- [STUDY MATERIAL]
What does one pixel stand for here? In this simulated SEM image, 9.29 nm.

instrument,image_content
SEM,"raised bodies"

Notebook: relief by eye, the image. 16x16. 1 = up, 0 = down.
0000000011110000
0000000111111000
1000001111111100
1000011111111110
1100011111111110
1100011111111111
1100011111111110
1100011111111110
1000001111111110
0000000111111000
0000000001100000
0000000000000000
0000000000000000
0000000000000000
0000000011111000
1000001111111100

- [REQUIREMENT] Now output the listing above, exactly as it appears.

- [WRITTEN ANSWER]
What does one pixel stand for here? In this simulated SEM image, 9.29 nm.

instrument,image_content
SEM,"raised bodies"

Notebook: relief by eye, the image. 16x16. 1 = up, 0 = down.
0000000011110000
0000000111111000
1000001111111100
1000011111111110
1100011111111110
1100011111111111
1100011111111110
1100011111111110
1000001111111110
0000000111111000
0000000001100000
0000000000000000
0000000000000000
0000000000000000
0000000011111000
1000001111111100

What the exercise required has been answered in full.